:: MATERIAL SHOWN ::
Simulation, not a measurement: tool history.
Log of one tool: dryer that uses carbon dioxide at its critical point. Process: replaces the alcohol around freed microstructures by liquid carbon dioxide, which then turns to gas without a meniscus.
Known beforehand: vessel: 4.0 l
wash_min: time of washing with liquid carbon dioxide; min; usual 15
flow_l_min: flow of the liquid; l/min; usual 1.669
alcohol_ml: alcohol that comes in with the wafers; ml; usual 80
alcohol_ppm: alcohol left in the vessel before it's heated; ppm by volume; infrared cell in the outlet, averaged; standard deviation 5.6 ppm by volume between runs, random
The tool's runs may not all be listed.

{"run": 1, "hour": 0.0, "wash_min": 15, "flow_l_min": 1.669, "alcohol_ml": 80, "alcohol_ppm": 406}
:::

The records above are to be reproduced exactly, with nothing left out.

* **RESPONSE AREA**
Simulation, not a measurement: tool history.
Log of one tool: dryer that uses carbon dioxide at its critical point. Process: replaces the alcohol around freed microstructures by liquid carbon dioxide, which then turns to gas without a meniscus.
Known beforehand: vessel: 4.0 l
wash_min: time of washing with liquid carbon dioxide; min; usual 15
flow_l_min: flow of the liquid; l/min; usual 1.669
alcohol_ml: alcohol that comes in with the wafers; ml; usual 80
alcohol_ppm: alcohol left in the vessel before it's heated; ppm by volume; infrared cell in the outlet, averaged; standard deviation 5.6 ppm by volume between runs, random
The tool's runs may not all be listed.

{"run": 1, "hour": 0.0, "wash_min": 15, "flow_l_min": 1.669, "alcohol_ml": 80, "alcohol_ppm": 406}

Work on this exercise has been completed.